Your reply should consist solely of the lines from the start of the material below through the line containing "Run 1, hour", reproduced exactly.

*RECORD EXTRACTS*
● ● ● ●
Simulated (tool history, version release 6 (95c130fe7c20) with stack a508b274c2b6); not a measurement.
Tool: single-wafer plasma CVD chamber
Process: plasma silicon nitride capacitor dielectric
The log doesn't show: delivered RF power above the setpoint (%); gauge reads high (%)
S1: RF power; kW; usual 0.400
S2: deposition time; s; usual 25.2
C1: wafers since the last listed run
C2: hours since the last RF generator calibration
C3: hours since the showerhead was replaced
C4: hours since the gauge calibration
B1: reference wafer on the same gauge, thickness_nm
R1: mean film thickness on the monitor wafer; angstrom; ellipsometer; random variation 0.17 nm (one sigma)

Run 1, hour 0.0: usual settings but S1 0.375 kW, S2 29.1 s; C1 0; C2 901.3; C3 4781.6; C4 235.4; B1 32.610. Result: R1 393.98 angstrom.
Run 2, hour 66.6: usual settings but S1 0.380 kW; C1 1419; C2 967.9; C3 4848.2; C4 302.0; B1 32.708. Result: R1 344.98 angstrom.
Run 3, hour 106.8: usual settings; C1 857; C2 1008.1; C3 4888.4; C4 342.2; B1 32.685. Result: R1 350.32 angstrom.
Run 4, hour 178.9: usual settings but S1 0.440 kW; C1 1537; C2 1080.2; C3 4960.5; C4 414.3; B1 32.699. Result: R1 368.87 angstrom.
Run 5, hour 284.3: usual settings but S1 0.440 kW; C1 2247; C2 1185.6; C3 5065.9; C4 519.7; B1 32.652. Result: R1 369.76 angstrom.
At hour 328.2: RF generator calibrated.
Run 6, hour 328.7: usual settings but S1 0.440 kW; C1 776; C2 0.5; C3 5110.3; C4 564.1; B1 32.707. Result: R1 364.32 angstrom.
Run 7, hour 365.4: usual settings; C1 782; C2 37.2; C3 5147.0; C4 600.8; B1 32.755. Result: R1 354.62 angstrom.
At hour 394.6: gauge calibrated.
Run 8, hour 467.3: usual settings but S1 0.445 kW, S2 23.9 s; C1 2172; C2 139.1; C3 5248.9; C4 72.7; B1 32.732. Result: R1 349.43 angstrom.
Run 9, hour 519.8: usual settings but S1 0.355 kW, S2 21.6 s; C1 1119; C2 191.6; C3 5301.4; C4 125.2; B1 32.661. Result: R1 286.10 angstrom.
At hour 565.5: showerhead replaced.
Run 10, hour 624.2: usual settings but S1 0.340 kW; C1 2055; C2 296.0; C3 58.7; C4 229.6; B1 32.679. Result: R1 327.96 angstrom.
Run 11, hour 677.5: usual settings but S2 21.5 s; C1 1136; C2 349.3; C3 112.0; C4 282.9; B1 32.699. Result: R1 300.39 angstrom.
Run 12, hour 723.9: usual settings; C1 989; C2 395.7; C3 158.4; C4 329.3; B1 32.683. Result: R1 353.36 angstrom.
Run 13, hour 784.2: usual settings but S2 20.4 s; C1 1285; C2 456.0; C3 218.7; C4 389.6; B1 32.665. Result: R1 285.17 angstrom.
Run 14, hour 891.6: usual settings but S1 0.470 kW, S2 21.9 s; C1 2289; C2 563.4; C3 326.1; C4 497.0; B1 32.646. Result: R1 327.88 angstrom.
● ● ● ●

*RESPONSE*
Simulated (tool history, version release 6 (95c130fe7c20) with stack a508b274c2b6); not a measurement.
Tool: single-wafer plasma CVD chamber
Process: plasma silicon nitride capacitor dielectric
The log doesn't show: delivered RF power above the setpoint (%); gauge reads high (%)
S1: RF power; kW; usual 0.400
S2: deposition time; s; usual 25.2
C1: wafers since the last listed run
C2: hours since the last RF generator calibration
C3: hours since the showerhead was replaced
C4: hours since the gauge calibration
B1: reference wafer on the same gauge, thickness_nm
R1: mean film thickness on the monitor wafer; angstrom; ellipsometer; random variation 0.17 nm (one sigma)

Run 1, hour 0.0: usual settings but S1 0.375 kW, S2 29.1 s; C1 0; C2 901.3; C3 4781.6; C4 235.4; B1 32.610. Result: R1 393.98 angstrom.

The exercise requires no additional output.